──────────────────────────────
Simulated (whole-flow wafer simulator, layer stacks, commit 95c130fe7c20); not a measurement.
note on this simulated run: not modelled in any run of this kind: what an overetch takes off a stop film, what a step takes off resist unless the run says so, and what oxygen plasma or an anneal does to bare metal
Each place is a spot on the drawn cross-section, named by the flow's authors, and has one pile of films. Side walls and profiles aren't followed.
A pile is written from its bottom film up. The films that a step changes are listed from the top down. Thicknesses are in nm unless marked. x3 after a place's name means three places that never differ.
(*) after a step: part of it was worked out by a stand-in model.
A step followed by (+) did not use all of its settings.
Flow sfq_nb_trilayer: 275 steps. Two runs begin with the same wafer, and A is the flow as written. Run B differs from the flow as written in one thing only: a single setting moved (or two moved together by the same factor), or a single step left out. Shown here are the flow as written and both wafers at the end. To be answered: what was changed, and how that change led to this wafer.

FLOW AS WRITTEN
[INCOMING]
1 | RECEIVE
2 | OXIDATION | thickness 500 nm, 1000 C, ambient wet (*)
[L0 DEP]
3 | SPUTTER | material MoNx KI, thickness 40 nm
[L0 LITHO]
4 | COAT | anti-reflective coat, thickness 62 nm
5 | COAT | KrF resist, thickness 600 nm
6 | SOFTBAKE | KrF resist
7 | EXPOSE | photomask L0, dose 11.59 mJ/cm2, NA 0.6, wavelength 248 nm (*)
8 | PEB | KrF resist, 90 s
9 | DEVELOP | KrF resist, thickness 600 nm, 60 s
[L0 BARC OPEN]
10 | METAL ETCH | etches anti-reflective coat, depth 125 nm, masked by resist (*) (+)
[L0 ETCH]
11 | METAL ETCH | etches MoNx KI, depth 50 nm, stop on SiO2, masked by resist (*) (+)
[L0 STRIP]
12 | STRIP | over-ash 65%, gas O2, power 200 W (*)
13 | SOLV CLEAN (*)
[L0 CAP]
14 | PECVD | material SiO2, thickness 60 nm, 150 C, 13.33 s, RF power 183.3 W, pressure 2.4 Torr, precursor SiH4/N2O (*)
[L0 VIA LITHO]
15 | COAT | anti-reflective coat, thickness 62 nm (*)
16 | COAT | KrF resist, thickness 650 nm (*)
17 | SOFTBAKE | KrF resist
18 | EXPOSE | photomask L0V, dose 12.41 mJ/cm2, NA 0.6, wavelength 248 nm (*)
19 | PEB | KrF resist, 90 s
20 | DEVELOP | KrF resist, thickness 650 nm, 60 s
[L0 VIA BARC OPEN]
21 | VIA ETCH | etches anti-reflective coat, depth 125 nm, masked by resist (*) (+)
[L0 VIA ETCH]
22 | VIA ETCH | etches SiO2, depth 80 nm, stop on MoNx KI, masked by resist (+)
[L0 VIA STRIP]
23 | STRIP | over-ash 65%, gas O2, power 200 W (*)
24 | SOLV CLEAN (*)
──────────────────────────────

### Exercise
What you output must be the lines from the opening of the material above up to and including the line with "9 | DEVELOP", reproduced exactly.

### Exercise response
Simulated (whole-flow wafer simulator, layer stacks, commit 95c130fe7c20); not a measurement.
note on this simulated run: not modelled in any run of this kind: what an overetch takes off a stop film, what a step takes off resist unless the run says so, and what oxygen plasma or an anneal does to bare metal
Each place is a spot on the drawn cross-section, named by the flow's authors, and has one pile of films. Side walls and profiles aren't followed.
A pile is written from its bottom film up. The films that a step changes are listed from the top down. Thicknesses are in nm unless marked. x3 after a place's name means three places that never differ.
(*) after a step: part of it was worked out by a stand-in model.
A step followed by (+) did not use all of its settings.
Flow sfq_nb_trilayer: 275 steps. Two runs begin with the same wafer, and A is the flow as written. Run B differs from the flow as written in one thing only: a single setting moved (or two moved together by the same factor), or a single step left out. Shown here are the flow as written and both wafers at the end. To be answered: what was changed, and how that change led to this wafer.

FLOW AS WRITTEN
[INCOMING]
1 | RECEIVE
2 | OXIDATION | thickness 500 nm, 1000 C, ambient wet (*)
[L0 DEP]
3 | SPUTTER | material MoNx KI, thickness 40 nm
[L0 LITHO]
4 | COAT | anti-reflective coat, thickness 62 nm
5 | COAT | KrF resist, thickness 600 nm
6 | SOFTBAKE | KrF resist
7 | EXPOSE | photomask L0, dose 11.59 mJ/cm2, NA 0.6, wavelength 248 nm (*)
8 | PEB | KrF resist, 90 s
9 | DEVELOP | KrF resist, thickness 600 nm, 60 s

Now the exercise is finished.